_WORK ORDER_: Please repeat every entry that follows, keeping each one exactly the same.

_DATA_:
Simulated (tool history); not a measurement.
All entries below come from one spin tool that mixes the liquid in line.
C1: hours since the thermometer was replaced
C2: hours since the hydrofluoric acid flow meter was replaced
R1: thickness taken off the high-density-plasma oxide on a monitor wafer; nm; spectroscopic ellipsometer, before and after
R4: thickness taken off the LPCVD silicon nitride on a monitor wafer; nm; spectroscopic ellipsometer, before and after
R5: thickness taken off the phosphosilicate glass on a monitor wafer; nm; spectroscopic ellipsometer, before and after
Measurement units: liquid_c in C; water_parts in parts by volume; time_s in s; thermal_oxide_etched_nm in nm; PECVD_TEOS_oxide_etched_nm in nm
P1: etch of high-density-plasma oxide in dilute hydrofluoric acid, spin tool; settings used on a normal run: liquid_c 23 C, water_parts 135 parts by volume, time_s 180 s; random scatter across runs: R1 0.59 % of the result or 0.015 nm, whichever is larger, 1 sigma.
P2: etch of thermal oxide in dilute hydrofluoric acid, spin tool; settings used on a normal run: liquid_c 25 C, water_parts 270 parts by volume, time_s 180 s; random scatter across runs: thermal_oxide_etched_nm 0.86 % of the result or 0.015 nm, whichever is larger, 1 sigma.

_ANSWER SPACE_:
Simulated (tool history); not a measurement.
All entries below come from one spin tool that mixes the liquid in line.
C1: hours since the thermometer was replaced
C2: hours since the hydrofluoric acid flow meter was replaced
R1: thickness taken off the high-density-plasma oxide on a monitor wafer; nm; spectroscopic ellipsometer, before and after
R4: thickness taken off the LPCVD silicon nitride on a monitor wafer; nm; spectroscopic ellipsometer, before and after
R5: thickness taken off the phosphosilicate glass on a monitor wafer; nm; spectroscopic ellipsometer, before and after
Measurement units: liquid_c in C; water_parts in parts by volume; time_s in s; thermal_oxide_etched_nm in nm; PECVD_TEOS_oxide_etched_nm in nm
P1: etch of high-density-plasma oxide in dilute hydrofluoric acid, spin tool; settings used on a normal run: liquid_c 23 C, water_parts 135 parts by volume, time_s 180 s; random scatter across runs: R1 0.59 % of the result or 0.015 nm, whichever is larger, 1 sigma.
P2: etch of thermal oxide in dilute hydrofluoric acid, spin tool; settings used on a normal run: liquid_c 25 C, water_parts 270 parts by volume, time_s 180 s; random scatter across runs: thermal_oxide_etched_nm 0.86 % of the result or 0.015 nm, whichever is larger, 1 sigma.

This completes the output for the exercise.